• _EXERCISE_:
Transcribe all of the records precisely as they are presented.

==== STUDY MATERIAL

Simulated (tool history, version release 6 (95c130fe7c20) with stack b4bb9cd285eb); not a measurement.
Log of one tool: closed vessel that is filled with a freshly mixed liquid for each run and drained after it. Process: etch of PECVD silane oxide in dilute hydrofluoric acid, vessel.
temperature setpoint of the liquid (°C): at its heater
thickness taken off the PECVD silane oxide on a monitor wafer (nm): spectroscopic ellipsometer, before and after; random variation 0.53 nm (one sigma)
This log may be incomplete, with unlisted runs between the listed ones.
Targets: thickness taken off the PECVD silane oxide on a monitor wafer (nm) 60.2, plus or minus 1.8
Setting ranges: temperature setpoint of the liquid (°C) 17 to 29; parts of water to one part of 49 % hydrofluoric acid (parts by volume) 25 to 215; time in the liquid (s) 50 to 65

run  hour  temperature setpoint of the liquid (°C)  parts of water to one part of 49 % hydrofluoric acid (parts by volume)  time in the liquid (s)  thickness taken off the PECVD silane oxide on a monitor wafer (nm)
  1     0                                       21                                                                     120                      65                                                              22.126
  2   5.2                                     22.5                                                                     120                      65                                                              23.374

========

• _PROBLEM SOLUTION_:
Simulated (tool history, version release 6 (95c130fe7c20) with stack b4bb9cd285eb); not a measurement.
Log of one tool: closed vessel that is filled with a freshly mixed liquid for each run and drained after it. Process: etch of PECVD silane oxide in dilute hydrofluoric acid, vessel.
temperature setpoint of the liquid (°C): at its heater
thickness taken off the PECVD silane oxide on a monitor wafer (nm): spectroscopic ellipsometer, before and after; random variation 0.53 nm (one sigma)
This log may be incomplete, with unlisted runs between the listed ones.
Targets: thickness taken off the PECVD silane oxide on a monitor wafer (nm) 60.2, plus or minus 1.8
Setting ranges: temperature setpoint of the liquid (°C) 17 to 29; parts of water to one part of 49 % hydrofluoric acid (parts by volume) 25 to 215; time in the liquid (s) 50 to 65

run  hour  temperature setpoint of the liquid (°C)  parts of water to one part of 49 % hydrofluoric acid (parts by volume)  time in the liquid (s)  thickness taken off the PECVD silane oxide on a monitor wafer (nm)
  1     0                                       21                                                                     120                      65                                                              22.126
  2   5.2                                     22.5                                                                     120                      65                                                              23.374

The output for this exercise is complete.